▶ _REQUIRED ACTION_: Somewhere below is a line with "The reference from" and, later, a line with "Note: text after"; repeat those two lines and all the lines between them, exactly as they are.

--- --- ---

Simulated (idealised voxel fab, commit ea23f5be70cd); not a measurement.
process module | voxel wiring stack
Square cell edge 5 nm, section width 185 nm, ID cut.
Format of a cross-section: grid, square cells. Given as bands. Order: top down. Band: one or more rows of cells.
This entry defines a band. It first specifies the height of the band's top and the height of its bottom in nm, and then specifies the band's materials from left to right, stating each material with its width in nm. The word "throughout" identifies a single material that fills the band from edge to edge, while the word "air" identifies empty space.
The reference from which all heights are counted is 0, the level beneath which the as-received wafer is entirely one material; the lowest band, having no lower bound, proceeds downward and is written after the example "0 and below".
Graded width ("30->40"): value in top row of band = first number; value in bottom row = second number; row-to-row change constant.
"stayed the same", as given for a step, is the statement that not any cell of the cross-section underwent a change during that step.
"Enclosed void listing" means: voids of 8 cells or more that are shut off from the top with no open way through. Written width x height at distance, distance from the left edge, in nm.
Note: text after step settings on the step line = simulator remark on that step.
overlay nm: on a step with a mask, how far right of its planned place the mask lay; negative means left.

--- --- ---

▶ _WRITTEN REPLY_:
The reference from which all heights are counted is 0, the level beneath which the as-received wafer is entirely one material; the lowest band, having no lower bound, proceeds downward and is written after the example "0 and below".
Graded width ("30->40"): value in top row of band = first number; value in bottom row = second number; row-to-row change constant.
"stayed the same", as given for a step, is the statement that not any cell of the cross-section underwent a change during that step.
"Enclosed void listing" means: voids of 8 cells or more that are shut off from the top with no open way through. Written width x height at distance, distance from the left edge, in nm.
Note: text after step settings on the step line = simulator remark on that step.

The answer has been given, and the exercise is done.